## Stored data
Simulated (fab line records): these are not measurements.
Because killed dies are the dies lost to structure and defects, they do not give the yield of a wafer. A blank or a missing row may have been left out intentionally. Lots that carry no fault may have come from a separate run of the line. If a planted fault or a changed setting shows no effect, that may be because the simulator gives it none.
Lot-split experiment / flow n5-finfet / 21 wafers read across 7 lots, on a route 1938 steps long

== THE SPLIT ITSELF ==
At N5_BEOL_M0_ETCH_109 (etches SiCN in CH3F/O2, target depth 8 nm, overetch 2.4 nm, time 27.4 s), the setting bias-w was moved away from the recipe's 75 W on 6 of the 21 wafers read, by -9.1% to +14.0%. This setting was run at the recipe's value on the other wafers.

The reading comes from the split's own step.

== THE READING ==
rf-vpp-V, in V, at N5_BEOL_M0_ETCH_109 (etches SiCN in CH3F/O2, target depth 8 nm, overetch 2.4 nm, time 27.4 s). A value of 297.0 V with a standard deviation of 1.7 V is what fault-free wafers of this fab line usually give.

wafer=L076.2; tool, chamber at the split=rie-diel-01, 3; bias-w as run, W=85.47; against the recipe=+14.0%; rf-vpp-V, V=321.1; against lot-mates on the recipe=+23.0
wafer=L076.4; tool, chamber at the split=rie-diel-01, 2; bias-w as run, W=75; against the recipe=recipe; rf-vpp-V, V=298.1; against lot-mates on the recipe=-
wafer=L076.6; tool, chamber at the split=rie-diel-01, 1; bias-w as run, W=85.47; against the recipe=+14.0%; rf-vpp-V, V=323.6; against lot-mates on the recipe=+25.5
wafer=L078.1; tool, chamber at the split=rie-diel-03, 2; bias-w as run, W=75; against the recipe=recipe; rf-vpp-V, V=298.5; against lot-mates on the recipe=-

## Assignment
Everything from the first line of the records through the line holding "wafer=L076.2; tool, chamber" is to be transcribed exactly; leave out all other lines.

## Written response
Simulated (fab line records): these are not measurements.
Because killed dies are the dies lost to structure and defects, they do not give the yield of a wafer. A blank or a missing row may have been left out intentionally. Lots that carry no fault may have come from a separate run of the line. If a planted fault or a changed setting shows no effect, that may be because the simulator gives it none.
Lot-split experiment / flow n5-finfet / 21 wafers read across 7 lots, on a route 1938 steps long

== THE SPLIT ITSELF ==
At N5_BEOL_M0_ETCH_109 (etches SiCN in CH3F/O2, target depth 8 nm, overetch 2.4 nm, time 27.4 s), the setting bias-w was moved away from the recipe's 75 W on 6 of the 21 wafers read, by -9.1% to +14.0%. This setting was run at the recipe's value on the other wafers.

The reading comes from the split's own step.

== THE READING ==
rf-vpp-V, in V, at N5_BEOL_M0_ETCH_109 (etches SiCN in CH3F/O2, target depth 8 nm, overetch 2.4 nm, time 27.4 s). A value of 297.0 V with a standard deviation of 1.7 V is what fault-free wafers of this fab line usually give.

wafer=L076.2; tool, chamber at the split=rie-diel-01, 3; bias-w as run, W=85.47; against the recipe=+14.0%; rf-vpp-V, V=321.1; against lot-mates on the recipe=+23.0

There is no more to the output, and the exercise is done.